REQUIRED ACTION. Using the listing below, return each line exactly as it reads.

DATASET EXTRACT.
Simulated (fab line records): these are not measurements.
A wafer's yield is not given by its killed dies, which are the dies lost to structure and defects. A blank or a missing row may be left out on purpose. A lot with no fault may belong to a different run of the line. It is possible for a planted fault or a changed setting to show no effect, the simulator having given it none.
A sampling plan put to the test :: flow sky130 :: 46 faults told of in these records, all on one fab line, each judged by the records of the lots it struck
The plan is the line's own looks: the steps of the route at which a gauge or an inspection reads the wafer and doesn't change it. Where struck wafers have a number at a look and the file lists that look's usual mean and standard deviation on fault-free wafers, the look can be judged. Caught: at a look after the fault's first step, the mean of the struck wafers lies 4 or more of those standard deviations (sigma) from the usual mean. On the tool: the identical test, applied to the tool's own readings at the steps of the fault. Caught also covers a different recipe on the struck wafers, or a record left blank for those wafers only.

PROBLEM SOLUTION.
Simulated (fab line records): these are not measurements.
A wafer's yield is not given by its killed dies, which are the dies lost to structure and defects. A blank or a missing row may be left out on purpose. A lot with no fault may belong to a different run of the line. It is possible for a planted fault or a changed setting to show no effect, the simulator having given it none.
A sampling plan put to the test :: flow sky130 :: 46 faults told of in these records, all on one fab line, each judged by the records of the lots it struck
The plan is the line's own looks: the steps of the route at which a gauge or an inspection reads the wafer and doesn't change it. Where struck wafers have a number at a look and the file lists that look's usual mean and standard deviation on fault-free wafers, the look can be judged. Caught: at a look after the fault's first step, the mean of the struck wafers lies 4 or more of those standard deviations (sigma) from the usual mean. On the tool: the identical test, applied to the tool's own readings at the steps of the fault. Caught also covers a different recipe on the struck wafers, or a record left blank for those wafers only.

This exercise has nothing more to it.